### ACTIVITY:
Everything in the listing below should be repeated exactly.

### DATA:
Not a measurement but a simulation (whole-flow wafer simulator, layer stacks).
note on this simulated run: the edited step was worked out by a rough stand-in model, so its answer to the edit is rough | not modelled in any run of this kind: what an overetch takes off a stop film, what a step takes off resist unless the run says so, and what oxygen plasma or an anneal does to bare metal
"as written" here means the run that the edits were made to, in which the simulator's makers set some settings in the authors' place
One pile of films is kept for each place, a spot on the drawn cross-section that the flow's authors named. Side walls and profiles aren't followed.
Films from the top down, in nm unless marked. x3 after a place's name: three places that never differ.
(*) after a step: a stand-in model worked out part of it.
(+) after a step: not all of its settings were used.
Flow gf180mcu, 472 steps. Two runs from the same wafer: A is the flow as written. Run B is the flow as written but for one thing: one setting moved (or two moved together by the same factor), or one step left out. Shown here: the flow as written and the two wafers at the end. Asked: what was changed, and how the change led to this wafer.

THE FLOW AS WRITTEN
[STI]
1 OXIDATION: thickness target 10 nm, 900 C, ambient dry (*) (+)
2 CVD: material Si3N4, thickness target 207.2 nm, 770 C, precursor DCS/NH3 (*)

### EXERCISE SOLUTION:
Not a measurement but a simulation (whole-flow wafer simulator, layer stacks).
note on this simulated run: the edited step was worked out by a rough stand-in model, so its answer to the edit is rough | not modelled in any run of this kind: what an overetch takes off a stop film, what a step takes off resist unless the run says so, and what oxygen plasma or an anneal does to bare metal
"as written" here means the run that the edits were made to, in which the simulator's makers set some settings in the authors' place
One pile of films is kept for each place, a spot on the drawn cross-section that the flow's authors named. Side walls and profiles aren't followed.
Films from the top down, in nm unless marked. x3 after a place's name: three places that never differ.
(*) after a step: a stand-in model worked out part of it.
(+) after a step: not all of its settings were used.
Flow gf180mcu, 472 steps. Two runs from the same wafer: A is the flow as written. Run B is the flow as written but for one thing: one setting moved (or two moved together by the same factor), or one step left out. Shown here: the flow as written and the two wafers at the end. Asked: what was changed, and how the change led to this wafer.

THE FLOW AS WRITTEN
[STI]
1 OXIDATION: thickness target 10 nm, 900 C, ambient dry (*) (+)
2 CVD: material Si3N4, thickness target 207.2 nm, 770 C, precursor DCS/NH3 (*)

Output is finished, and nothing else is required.